» RECORD EXTRACTS:
★ ★ ★

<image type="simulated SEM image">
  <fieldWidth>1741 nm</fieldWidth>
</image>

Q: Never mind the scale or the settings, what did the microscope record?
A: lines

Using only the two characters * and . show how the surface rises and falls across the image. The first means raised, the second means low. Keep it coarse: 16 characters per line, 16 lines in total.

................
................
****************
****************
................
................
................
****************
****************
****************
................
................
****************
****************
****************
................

★ ★ ★

» WORK REQUEST: Transcribe the records above exactly, from the opening line down to and including the line with "Using only the".

» WRITTEN REPLY:
<image type="simulated SEM image">
  <fieldWidth>1741 nm</fieldWidth>
</image>

Q: Never mind the scale or the settings, what did the microscope record?
A: lines

Using only the two characters * and . show how the surface rises and falls across the image. The first means raised, the second means low. Keep it coarse: 16 characters per line, 16 lines in total.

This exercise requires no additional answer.